*Requirement*
Counting the line with "lots untouched by" as the last one, copy out the lines of the data exactly from the first onward.

*Source material*
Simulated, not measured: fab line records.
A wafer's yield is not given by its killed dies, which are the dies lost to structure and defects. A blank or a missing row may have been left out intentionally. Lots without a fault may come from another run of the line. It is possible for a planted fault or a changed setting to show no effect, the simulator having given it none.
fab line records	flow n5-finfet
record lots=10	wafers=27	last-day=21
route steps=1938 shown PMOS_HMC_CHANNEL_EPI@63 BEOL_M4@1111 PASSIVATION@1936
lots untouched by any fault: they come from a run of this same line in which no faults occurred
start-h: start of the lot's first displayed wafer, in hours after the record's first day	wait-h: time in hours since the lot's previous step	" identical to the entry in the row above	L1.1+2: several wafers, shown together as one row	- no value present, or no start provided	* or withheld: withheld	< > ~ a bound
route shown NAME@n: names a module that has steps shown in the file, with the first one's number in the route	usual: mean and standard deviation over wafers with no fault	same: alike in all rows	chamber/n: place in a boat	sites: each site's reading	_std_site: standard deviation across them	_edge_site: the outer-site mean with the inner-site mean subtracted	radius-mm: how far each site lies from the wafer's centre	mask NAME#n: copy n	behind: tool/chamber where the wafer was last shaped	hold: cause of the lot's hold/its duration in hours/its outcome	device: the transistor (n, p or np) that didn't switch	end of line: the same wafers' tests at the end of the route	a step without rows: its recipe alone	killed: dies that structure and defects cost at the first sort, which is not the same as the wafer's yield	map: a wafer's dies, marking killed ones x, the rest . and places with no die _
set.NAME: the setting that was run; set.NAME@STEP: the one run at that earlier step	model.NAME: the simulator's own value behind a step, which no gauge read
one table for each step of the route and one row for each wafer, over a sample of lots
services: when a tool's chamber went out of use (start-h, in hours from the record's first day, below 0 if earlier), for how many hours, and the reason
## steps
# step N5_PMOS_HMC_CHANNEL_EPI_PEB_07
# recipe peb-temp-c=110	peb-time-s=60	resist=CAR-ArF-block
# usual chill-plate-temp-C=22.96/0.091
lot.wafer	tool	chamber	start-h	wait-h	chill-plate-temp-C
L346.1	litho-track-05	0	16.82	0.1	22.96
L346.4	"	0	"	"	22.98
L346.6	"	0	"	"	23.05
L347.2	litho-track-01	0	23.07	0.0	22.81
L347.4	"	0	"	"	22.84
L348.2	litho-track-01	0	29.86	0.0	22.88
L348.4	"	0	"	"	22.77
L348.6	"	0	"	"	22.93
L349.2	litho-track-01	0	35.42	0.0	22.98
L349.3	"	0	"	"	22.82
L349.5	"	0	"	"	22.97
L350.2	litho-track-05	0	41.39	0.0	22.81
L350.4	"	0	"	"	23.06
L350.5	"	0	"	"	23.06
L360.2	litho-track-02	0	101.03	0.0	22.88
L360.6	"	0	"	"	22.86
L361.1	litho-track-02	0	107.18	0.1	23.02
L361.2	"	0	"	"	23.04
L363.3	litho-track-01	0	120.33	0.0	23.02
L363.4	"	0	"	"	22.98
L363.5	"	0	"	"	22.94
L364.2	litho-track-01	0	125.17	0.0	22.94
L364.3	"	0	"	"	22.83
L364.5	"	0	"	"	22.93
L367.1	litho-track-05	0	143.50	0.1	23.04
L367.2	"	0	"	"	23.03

*Task solution*
Simulated, not measured: fab line records.
A wafer's yield is not given by its killed dies, which are the dies lost to structure and defects. A blank or a missing row may have been left out intentionally. Lots without a fault may come from another run of the line. It is possible for a planted fault or a changed setting to show no effect, the simulator having given it none.
fab line records	flow n5-finfet
record lots=10	wafers=27	last-day=21
route steps=1938 shown PMOS_HMC_CHANNEL_EPI@63 BEOL_M4@1111 PASSIVATION@1936
lots untouched by any fault: they come from a run of this same line in which no faults occurred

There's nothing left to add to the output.